REQUIREMENT> Return the listing below word for word.

AVAILABLE DATA>
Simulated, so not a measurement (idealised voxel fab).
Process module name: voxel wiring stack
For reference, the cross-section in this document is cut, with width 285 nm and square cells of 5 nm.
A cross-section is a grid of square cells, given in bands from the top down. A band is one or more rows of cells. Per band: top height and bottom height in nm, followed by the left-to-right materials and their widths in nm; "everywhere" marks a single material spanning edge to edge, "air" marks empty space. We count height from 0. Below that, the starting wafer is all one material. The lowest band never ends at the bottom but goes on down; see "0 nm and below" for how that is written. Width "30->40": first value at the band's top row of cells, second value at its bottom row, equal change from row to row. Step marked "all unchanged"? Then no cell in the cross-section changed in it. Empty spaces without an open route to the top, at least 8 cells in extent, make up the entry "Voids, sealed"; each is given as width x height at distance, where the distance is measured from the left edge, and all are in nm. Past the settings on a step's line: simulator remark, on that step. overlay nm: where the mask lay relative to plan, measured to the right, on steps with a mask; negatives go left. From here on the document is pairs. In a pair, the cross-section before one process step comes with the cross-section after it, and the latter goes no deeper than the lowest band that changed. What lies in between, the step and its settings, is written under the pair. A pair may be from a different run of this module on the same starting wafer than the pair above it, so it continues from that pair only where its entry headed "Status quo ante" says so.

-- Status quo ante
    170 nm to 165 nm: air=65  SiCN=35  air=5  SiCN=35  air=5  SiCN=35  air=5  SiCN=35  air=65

WRITTEN SOLUTION>
Simulated, so not a measurement (idealised voxel fab).
Process module name: voxel wiring stack
For reference, the cross-section in this document is cut, with width 285 nm and square cells of 5 nm.
A cross-section is a grid of square cells, given in bands from the top down. A band is one or more rows of cells. Per band: top height and bottom height in nm, followed by the left-to-right materials and their widths in nm; "everywhere" marks a single material spanning edge to edge, "air" marks empty space. We count height from 0. Below that, the starting wafer is all one material. The lowest band never ends at the bottom but goes on down; see "0 nm and below" for how that is written. Width "30->40": first value at the band's top row of cells, second value at its bottom row, equal change from row to row. Step marked "all unchanged"? Then no cell in the cross-section changed in it. Empty spaces without an open route to the top, at least 8 cells in extent, make up the entry "Voids, sealed"; each is given as width x height at distance, where the distance is measured from the left edge, and all are in nm. Past the settings on a step's line: simulator remark, on that step. overlay nm: where the mask lay relative to plan, measured to the right, on steps with a mask; negatives go left. From here on the document is pairs. In a pair, the cross-section before one process step comes with the cross-section after it, and the latter goes no deeper than the lowest band that changed. What lies in between, the step and its settings, is written under the pair. A pair may be from a different run of this module on the same starting wafer than the pair above it, so it continues from that pair only where its entry headed "Status quo ante" says so.

-- Status quo ante
    170 nm to 165 nm: air=65  SiCN=35  air=5  SiCN=35  air=5  SiCN=35  air=5  SiCN=35  air=65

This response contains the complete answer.